## ASSIGNMENT
Set the data down again, exactly as it appears below.

*** Opening GIVEN ENTRIES ***
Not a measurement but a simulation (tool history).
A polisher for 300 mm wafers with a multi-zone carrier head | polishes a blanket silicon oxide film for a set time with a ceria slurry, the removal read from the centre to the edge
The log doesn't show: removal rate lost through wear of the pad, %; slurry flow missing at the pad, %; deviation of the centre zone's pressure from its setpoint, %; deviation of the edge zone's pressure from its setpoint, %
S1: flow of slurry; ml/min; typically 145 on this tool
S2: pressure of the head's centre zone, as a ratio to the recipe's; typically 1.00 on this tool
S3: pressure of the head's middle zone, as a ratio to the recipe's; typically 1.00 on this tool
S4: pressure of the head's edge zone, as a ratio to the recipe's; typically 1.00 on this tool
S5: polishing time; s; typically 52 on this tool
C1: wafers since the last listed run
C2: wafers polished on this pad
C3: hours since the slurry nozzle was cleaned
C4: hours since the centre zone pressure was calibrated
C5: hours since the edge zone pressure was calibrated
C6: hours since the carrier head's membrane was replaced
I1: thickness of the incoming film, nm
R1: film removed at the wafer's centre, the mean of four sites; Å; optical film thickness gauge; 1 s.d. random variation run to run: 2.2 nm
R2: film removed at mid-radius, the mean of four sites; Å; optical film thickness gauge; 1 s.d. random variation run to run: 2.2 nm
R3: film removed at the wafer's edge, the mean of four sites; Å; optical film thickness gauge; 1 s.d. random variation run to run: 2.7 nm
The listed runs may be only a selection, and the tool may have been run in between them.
*** Closing GIVEN ENTRIES ***

## TASK ANSWER
Not a measurement but a simulation (tool history).
A polisher for 300 mm wafers with a multi-zone carrier head | polishes a blanket silicon oxide film for a set time with a ceria slurry, the removal read from the centre to the edge
The log doesn't show: removal rate lost through wear of the pad, %; slurry flow missing at the pad, %; deviation of the centre zone's pressure from its setpoint, %; deviation of the edge zone's pressure from its setpoint, %
S1: flow of slurry; ml/min; typically 145 on this tool
S2: pressure of the head's centre zone, as a ratio to the recipe's; typically 1.00 on this tool
S3: pressure of the head's middle zone, as a ratio to the recipe's; typically 1.00 on this tool
S4: pressure of the head's edge zone, as a ratio to the recipe's; typically 1.00 on this tool
S5: polishing time; s; typically 52 on this tool
C1: wafers since the last listed run
C2: wafers polished on this pad
C3: hours since the slurry nozzle was cleaned
C4: hours since the centre zone pressure was calibrated
C5: hours since the edge zone pressure was calibrated
C6: hours since the carrier head's membrane was replaced
I1: thickness of the incoming film, nm
R1: film removed at the wafer's centre, the mean of four sites; Å; optical film thickness gauge; 1 s.d. random variation run to run: 2.2 nm
R2: film removed at mid-radius, the mean of four sites; Å; optical film thickness gauge; 1 s.d. random variation run to run: 2.2 nm
R3: film removed at the wafer's edge, the mean of four sites; Å; optical film thickness gauge; 1 s.d. random variation run to run: 2.7 nm
The listed runs may be only a selection, and the tool may have been run in between them.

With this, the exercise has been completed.